◆ ◆ ◆ ◆ ◆ ◆ ◆

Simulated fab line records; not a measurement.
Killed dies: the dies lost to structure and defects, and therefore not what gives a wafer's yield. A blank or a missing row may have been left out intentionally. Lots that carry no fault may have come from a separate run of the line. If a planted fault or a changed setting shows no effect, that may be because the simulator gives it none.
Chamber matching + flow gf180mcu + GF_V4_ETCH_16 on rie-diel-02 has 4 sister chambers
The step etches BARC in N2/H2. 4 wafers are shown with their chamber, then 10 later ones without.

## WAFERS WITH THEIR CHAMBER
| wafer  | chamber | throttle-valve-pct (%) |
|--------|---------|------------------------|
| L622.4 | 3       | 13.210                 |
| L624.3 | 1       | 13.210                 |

◆ ◆ ◆ ◆ ◆ ◆ ◆

▶ **EXERCISE**
Please print the material again in full, exactly as it is.

▶ **ANSWER SECTION**
Simulated fab line records; not a measurement.
Killed dies: the dies lost to structure and defects, and therefore not what gives a wafer's yield. A blank or a missing row may have been left out intentionally. Lots that carry no fault may have come from a separate run of the line. If a planted fault or a changed setting shows no effect, that may be because the simulator gives it none.
Chamber matching + flow gf180mcu + GF_V4_ETCH_16 on rie-diel-02 has 4 sister chambers
The step etches BARC in N2/H2. 4 wafers are shown with their chamber, then 10 later ones without.

## WAFERS WITH THEIR CHAMBER
| wafer  | chamber | throttle-valve-pct (%) |
|--------|---------|------------------------|
| L622.4 | 3       | 13.210                 |
| L624.3 | 1       | 13.210                 |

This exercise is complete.